● **Assignment**
Transcribe the records below. Leave nothing out and change nothing.

++++++++++++++++++++

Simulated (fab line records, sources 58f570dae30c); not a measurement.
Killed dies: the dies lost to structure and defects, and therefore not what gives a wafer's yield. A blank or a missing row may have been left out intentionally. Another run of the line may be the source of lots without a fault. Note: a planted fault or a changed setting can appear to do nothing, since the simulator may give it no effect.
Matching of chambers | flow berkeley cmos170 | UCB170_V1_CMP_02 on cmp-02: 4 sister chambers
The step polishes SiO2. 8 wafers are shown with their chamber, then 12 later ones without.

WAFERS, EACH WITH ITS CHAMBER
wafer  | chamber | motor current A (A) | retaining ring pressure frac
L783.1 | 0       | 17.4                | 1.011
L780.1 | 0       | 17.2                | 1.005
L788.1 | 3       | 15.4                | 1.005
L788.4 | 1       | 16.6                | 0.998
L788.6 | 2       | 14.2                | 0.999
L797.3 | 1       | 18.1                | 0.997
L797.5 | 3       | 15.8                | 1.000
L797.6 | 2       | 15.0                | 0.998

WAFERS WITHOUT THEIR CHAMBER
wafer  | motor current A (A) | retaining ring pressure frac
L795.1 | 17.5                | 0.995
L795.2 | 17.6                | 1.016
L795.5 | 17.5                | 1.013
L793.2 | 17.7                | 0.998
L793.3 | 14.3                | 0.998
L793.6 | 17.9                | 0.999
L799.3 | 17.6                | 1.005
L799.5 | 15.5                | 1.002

++++++++++++++++++++

● **Written reply**
Simulated (fab line records, sources 58f570dae30c); not a measurement.
Killed dies: the dies lost to structure and defects, and therefore not what gives a wafer's yield. A blank or a missing row may have been left out intentionally. Another run of the line may be the source of lots without a fault. Note: a planted fault or a changed setting can appear to do nothing, since the simulator may give it no effect.
Matching of chambers | flow berkeley cmos170 | UCB170_V1_CMP_02 on cmp-02: 4 sister chambers
The step polishes SiO2. 8 wafers are shown with their chamber, then 12 later ones without.

WAFERS, EACH WITH ITS CHAMBER
wafer  | chamber | motor current A (A) | retaining ring pressure frac
L783.1 | 0       | 17.4                | 1.011
L780.1 | 0       | 17.2                | 1.005
L788.1 | 3       | 15.4                | 1.005
L788.4 | 1       | 16.6                | 0.998
L788.6 | 2       | 14.2                | 0.999
L797.3 | 1       | 18.1                | 0.997
L797.5 | 3       | 15.8                | 1.000
L797.6 | 2       | 15.0                | 0.998

WAFERS WITHOUT THEIR CHAMBER
wafer  | motor current A (A) | retaining ring pressure frac
L795.1 | 17.5                | 0.995
L795.2 | 17.6                | 1.016
L795.5 | 17.5                | 1.013
L793.2 | 17.7                | 0.998
L793.3 | 14.3                | 0.998
L793.6 | 17.9                | 0.999
L799.3 | 17.6                | 1.005
L799.5 | 15.5                | 1.002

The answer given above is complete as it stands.